▶ **INFORMATION PROVIDED**:
_ _ _ _

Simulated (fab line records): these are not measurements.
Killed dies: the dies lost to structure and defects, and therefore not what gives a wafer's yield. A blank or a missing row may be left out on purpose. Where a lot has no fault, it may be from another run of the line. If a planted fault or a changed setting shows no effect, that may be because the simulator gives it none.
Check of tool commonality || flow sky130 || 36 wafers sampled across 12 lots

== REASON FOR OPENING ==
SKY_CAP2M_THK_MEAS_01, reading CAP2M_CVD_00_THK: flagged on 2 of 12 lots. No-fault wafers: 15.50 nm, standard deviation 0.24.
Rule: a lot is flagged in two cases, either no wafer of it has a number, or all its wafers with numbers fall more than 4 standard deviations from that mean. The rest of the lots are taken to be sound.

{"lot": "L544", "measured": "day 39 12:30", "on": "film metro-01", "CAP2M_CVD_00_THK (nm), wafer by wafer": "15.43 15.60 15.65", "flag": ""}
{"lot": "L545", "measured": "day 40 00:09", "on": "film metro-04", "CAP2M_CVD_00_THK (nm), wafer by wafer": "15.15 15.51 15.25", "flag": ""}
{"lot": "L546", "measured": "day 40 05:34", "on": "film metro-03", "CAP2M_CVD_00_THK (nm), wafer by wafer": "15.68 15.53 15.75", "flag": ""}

_ _ _ _

▶ **ACTIVITY**:
Give the listing again in full, with every line intact.

▶ **ANSWER AREA**:
Simulated (fab line records): these are not measurements.
Killed dies: the dies lost to structure and defects, and therefore not what gives a wafer's yield. A blank or a missing row may be left out on purpose. Where a lot has no fault, it may be from another run of the line. If a planted fault or a changed setting shows no effect, that may be because the simulator gives it none.
Check of tool commonality || flow sky130 || 36 wafers sampled across 12 lots

== REASON FOR OPENING ==
SKY_CAP2M_THK_MEAS_01, reading CAP2M_CVD_00_THK: flagged on 2 of 12 lots. No-fault wafers: 15.50 nm, standard deviation 0.24.
Rule: a lot is flagged in two cases, either no wafer of it has a number, or all its wafers with numbers fall more than 4 standard deviations from that mean. The rest of the lots are taken to be sound.

{"lot": "L544", "measured": "day 39 12:30", "on": "film metro-01", "CAP2M_CVD_00_THK (nm), wafer by wafer": "15.43 15.60 15.65", "flag": ""}
{"lot": "L545", "measured": "day 40 00:09", "on": "film metro-04", "CAP2M_CVD_00_THK (nm), wafer by wafer": "15.15 15.51 15.25", "flag": ""}
{"lot": "L546", "measured": "day 40 05:34", "on": "film metro-03", "CAP2M_CVD_00_THK (nm), wafer by wafer": "15.68 15.53 15.75", "flag": ""}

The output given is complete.